········
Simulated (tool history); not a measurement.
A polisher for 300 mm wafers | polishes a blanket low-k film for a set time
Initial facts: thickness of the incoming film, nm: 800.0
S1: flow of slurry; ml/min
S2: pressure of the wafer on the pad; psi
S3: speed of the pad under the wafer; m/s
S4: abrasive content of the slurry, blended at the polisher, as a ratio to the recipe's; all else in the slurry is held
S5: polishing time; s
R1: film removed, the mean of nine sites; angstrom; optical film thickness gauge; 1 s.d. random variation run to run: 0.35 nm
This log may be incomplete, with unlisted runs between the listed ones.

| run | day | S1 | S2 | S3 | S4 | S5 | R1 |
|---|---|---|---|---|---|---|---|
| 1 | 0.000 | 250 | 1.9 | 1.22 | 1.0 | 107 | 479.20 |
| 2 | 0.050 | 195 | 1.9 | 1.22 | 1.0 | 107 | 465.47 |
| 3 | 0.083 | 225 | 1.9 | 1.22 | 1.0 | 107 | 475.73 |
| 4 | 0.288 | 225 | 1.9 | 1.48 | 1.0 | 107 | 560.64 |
········

_Requirement_
Go through the listing above and reproduce all of it exactly.

_Reply_
Simulated (tool history); not a measurement.
A polisher for 300 mm wafers | polishes a blanket low-k film for a set time
Initial facts: thickness of the incoming film, nm: 800.0
S1: flow of slurry; ml/min
S2: pressure of the wafer on the pad; psi
S3: speed of the pad under the wafer; m/s
S4: abrasive content of the slurry, blended at the polisher, as a ratio to the recipe's; all else in the slurry is held
S5: polishing time; s
R1: film removed, the mean of nine sites; angstrom; optical film thickness gauge; 1 s.d. random variation run to run: 0.35 nm
This log may be incomplete, with unlisted runs between the listed ones.

| run | day | S1 | S2 | S3 | S4 | S5 | R1 |
|---|---|---|---|---|---|---|---|
| 1 | 0.000 | 250 | 1.9 | 1.22 | 1.0 | 107 | 479.20 |
| 2 | 0.050 | 195 | 1.9 | 1.22 | 1.0 | 107 | 465.47 |
| 3 | 0.083 | 225 | 1.9 | 1.22 | 1.0 | 107 | 475.73 |
| 4 | 0.288 | 225 | 1.9 | 1.48 | 1.0 | 107 | 560.64 |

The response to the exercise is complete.